• [WORK TASK]: Give back exactly the stretch of data below from the line holding "Run 3, hour" through the line holding "Run 8 comes next. What will it give?", both ends included, and leave the remaining lines out.

================

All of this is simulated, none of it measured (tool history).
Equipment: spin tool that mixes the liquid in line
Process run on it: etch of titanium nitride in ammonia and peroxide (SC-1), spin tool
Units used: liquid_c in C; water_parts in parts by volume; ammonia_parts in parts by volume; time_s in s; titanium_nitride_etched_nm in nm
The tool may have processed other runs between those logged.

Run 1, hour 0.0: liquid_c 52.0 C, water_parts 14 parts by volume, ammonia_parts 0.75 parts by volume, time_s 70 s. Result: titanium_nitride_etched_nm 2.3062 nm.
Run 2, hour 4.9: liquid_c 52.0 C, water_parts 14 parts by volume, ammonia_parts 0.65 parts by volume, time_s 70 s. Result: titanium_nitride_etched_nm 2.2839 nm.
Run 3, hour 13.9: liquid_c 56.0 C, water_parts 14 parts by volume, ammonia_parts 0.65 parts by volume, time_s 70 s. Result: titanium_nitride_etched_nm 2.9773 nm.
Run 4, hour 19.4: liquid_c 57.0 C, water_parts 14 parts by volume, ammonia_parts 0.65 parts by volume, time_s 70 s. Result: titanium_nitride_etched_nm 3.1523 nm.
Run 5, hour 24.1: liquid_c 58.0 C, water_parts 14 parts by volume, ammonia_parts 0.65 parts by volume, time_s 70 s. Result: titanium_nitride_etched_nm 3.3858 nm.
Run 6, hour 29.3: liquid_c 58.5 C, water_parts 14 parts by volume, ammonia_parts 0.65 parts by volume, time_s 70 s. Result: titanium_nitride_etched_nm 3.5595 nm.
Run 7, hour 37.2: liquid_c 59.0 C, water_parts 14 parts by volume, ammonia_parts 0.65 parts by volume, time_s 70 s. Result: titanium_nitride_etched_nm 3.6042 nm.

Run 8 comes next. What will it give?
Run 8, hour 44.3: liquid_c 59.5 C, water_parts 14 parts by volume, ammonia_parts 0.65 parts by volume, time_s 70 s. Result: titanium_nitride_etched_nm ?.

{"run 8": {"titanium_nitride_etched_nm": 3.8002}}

================

• [EXPECTED ANSWER]:
Run 3, hour 13.9: liquid_c 56.0 C, water_parts 14 parts by volume, ammonia_parts 0.65 parts by volume, time_s 70 s. Result: titanium_nitride_etched_nm 2.9773 nm.
Run 4, hour 19.4: liquid_c 57.0 C, water_parts 14 parts by volume, ammonia_parts 0.65 parts by volume, time_s 70 s. Result: titanium_nitride_etched_nm 3.1523 nm.
Run 5, hour 24.1: liquid_c 58.0 C, water_parts 14 parts by volume, ammonia_parts 0.65 parts by volume, time_s 70 s. Result: titanium_nitride_etched_nm 3.3858 nm.
Run 6, hour 29.3: liquid_c 58.5 C, water_parts 14 parts by volume, ammonia_parts 0.65 parts by volume, time_s 70 s. Result: titanium_nitride_etched_nm 3.5595 nm.
Run 7, hour 37.2: liquid_c 59.0 C, water_parts 14 parts by volume, ammonia_parts 0.65 parts by volume, time_s 70 s. Result: titanium_nitride_etched_nm 3.6042 nm.

Run 8 comes next. What will it give?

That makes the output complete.